[Material provided Boundary: Start]

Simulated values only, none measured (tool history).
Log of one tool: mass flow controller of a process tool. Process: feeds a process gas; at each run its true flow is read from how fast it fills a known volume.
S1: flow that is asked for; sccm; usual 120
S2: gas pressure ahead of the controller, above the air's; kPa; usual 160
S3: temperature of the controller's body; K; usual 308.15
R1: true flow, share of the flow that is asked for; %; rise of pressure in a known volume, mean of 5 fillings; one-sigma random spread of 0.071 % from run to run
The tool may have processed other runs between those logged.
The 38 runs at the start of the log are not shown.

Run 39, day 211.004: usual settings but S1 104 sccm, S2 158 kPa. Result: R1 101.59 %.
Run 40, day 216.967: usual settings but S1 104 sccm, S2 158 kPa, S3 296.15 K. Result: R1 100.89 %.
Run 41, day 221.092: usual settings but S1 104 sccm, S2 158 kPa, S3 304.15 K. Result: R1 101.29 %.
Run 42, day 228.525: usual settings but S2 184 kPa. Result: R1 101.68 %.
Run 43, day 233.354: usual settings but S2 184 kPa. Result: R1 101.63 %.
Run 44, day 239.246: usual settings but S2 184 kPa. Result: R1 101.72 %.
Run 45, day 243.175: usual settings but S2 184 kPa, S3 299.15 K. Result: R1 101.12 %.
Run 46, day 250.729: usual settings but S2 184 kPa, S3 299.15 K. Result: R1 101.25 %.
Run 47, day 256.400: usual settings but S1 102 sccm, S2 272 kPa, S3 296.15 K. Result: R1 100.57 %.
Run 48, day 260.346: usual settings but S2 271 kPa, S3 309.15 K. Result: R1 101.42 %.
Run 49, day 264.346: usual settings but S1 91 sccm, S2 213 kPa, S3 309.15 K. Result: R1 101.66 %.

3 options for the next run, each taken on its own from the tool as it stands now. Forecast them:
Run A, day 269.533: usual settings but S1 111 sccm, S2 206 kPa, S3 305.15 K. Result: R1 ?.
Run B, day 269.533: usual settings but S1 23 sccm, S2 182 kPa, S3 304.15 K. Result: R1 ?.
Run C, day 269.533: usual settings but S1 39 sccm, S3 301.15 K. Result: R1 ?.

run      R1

[Material provided Boundary: End]

> **Task item**: The required output is the entries from their opening line through the line holding "R1: true flow, share", repeated exactly, with both end lines kept.

> **Task output**:
Simulated values only, none measured (tool history).
Log of one tool: mass flow controller of a process tool. Process: feeds a process gas; at each run its true flow is read from how fast it fills a known volume.
S1: flow that is asked for; sccm; usual 120
S2: gas pressure ahead of the controller, above the air's; kPa; usual 160
S3: temperature of the controller's body; K; usual 308.15
R1: true flow, share of the flow that is asked for; %; rise of pressure in a known volume, mean of 5 fillings; one-sigma random spread of 0.071 % from run to run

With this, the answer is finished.